# Given records
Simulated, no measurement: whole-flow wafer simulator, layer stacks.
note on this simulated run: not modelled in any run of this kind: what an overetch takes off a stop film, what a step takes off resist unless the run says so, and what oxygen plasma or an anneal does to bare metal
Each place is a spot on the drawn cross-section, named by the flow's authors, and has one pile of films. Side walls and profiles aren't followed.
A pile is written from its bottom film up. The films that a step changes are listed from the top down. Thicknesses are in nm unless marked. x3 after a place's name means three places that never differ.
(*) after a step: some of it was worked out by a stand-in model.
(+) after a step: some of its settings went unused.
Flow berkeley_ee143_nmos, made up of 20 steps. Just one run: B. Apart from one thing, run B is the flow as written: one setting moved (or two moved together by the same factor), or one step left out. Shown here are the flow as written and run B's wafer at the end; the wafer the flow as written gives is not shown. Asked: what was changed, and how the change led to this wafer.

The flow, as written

# Work instruction
Could you transcribe the whole listing above without any edits?

# Solution
Simulated, no measurement: whole-flow wafer simulator, layer stacks.
note on this simulated run: not modelled in any run of this kind: what an overetch takes off a stop film, what a step takes off resist unless the run says so, and what oxygen plasma or an anneal does to bare metal
Each place is a spot on the drawn cross-section, named by the flow's authors, and has one pile of films. Side walls and profiles aren't followed.
A pile is written from its bottom film up. The films that a step changes are listed from the top down. Thicknesses are in nm unless marked. x3 after a place's name means three places that never differ.
(*) after a step: some of it was worked out by a stand-in model.
(+) after a step: some of its settings went unused.
Flow berkeley_ee143_nmos, made up of 20 steps. Just one run: B. Apart from one thing, run B is the flow as written: one setting moved (or two moved together by the same factor), or one step left out. Shown here are the flow as written and run B's wafer at the end; the wafer the flow as written gives is not shown. Asked: what was changed, and how the change led to this wafer.

The flow, as written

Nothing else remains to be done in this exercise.